• _Work order_: Everything in the data below is left aside except the lines from the one containing "(*) following a" through the one containing "17 | CLEAN | chemistry SC2, 75 C, 600 s"; repeat those exactly.

• _Dataset content_:
________________
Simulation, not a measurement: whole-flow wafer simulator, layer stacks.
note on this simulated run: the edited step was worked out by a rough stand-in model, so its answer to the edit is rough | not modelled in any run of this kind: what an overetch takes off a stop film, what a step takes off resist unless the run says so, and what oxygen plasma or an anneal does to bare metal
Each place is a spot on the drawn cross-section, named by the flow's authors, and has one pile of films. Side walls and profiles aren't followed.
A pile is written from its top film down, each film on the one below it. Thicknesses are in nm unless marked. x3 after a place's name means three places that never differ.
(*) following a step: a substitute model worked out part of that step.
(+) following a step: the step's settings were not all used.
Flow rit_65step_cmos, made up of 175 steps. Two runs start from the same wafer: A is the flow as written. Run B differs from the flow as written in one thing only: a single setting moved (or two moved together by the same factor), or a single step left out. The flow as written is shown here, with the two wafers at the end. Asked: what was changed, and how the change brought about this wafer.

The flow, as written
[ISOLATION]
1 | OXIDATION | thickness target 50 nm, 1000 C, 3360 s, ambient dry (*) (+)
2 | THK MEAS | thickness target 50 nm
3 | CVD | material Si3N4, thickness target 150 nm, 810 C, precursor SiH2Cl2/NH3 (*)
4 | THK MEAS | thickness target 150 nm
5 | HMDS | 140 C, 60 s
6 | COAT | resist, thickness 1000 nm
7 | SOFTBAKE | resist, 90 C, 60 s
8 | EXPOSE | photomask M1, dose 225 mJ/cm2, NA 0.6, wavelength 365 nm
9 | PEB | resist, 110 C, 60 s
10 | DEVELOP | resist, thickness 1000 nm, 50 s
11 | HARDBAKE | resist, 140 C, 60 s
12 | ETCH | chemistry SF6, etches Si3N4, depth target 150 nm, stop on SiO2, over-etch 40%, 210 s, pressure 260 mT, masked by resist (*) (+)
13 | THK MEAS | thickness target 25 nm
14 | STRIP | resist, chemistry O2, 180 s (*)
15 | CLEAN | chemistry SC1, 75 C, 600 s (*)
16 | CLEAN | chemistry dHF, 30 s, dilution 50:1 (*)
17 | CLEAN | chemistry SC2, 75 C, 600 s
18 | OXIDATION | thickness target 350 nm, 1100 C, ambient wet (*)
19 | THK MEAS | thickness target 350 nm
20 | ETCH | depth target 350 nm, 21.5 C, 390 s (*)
________________

• _Exercise answer_:
(*) following a step: a substitute model worked out part of that step.
(+) following a step: the step's settings were not all used.
Flow rit_65step_cmos, made up of 175 steps. Two runs start from the same wafer: A is the flow as written. Run B differs from the flow as written in one thing only: a single setting moved (or two moved together by the same factor), or a single step left out. The flow as written is shown here, with the two wafers at the end. Asked: what was changed, and how the change brought about this wafer.

The flow, as written
[ISOLATION]
1 | OXIDATION | thickness target 50 nm, 1000 C, 3360 s, ambient dry (*) (+)
2 | THK MEAS | thickness target 50 nm
3 | CVD | material Si3N4, thickness target 150 nm, 810 C, precursor SiH2Cl2/NH3 (*)
4 | THK MEAS | thickness target 150 nm
5 | HMDS | 140 C, 60 s
6 | COAT | resist, thickness 1000 nm
7 | SOFTBAKE | resist, 90 C, 60 s
8 | EXPOSE | photomask M1, dose 225 mJ/cm2, NA 0.6, wavelength 365 nm
9 | PEB | resist, 110 C, 60 s
10 | DEVELOP | resist, thickness 1000 nm, 50 s
11 | HARDBAKE | resist, 140 C, 60 s
12 | ETCH | chemistry SF6, etches Si3N4, depth target 150 nm, stop on SiO2, over-etch 40%, 210 s, pressure 260 mT, masked by resist (*) (+)
13 | THK MEAS | thickness target 25 nm
14 | STRIP | resist, chemistry O2, 180 s (*)
15 | CLEAN | chemistry SC1, 75 C, 600 s (*)
16 | CLEAN | chemistry dHF, 30 s, dilution 50:1 (*)
17 | CLEAN | chemistry SC2, 75 C, 600 s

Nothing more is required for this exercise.